++++

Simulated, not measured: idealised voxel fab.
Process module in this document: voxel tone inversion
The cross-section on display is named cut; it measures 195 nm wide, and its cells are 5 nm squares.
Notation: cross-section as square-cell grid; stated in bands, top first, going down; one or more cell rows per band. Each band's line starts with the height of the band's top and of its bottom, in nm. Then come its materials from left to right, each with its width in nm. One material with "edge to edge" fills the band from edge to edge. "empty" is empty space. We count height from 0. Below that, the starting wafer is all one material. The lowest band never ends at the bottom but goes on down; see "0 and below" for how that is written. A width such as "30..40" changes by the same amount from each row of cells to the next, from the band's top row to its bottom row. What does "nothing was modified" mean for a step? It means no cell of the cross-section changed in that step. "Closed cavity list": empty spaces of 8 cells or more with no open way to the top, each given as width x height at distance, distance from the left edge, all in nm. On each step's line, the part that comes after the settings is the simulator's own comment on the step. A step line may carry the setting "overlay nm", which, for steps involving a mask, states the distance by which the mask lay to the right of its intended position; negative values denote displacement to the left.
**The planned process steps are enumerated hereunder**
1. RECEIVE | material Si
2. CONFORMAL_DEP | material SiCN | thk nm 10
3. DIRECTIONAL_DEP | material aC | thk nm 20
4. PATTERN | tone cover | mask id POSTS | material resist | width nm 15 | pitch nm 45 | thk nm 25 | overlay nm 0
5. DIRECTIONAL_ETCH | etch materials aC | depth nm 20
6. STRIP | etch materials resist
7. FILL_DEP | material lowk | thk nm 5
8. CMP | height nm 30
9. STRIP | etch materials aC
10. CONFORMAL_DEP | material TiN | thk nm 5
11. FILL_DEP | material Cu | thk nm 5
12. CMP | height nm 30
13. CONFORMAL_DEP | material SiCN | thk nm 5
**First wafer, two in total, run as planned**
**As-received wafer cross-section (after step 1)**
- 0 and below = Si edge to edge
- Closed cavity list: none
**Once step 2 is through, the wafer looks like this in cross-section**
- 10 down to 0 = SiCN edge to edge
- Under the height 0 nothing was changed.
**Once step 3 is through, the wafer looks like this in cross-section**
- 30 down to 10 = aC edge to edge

++++

◆ **Exercise**
Once the line containing "The cross-section on" has been set down, nothing more is wanted; set down each line of the listing above up to it exactly, starting with the first.

◆ **Written solution**
Simulated, not measured: idealised voxel fab.
Process module in this document: voxel tone inversion
The cross-section on display is named cut; it measures 195 nm wide, and its cells are 5 nm squares.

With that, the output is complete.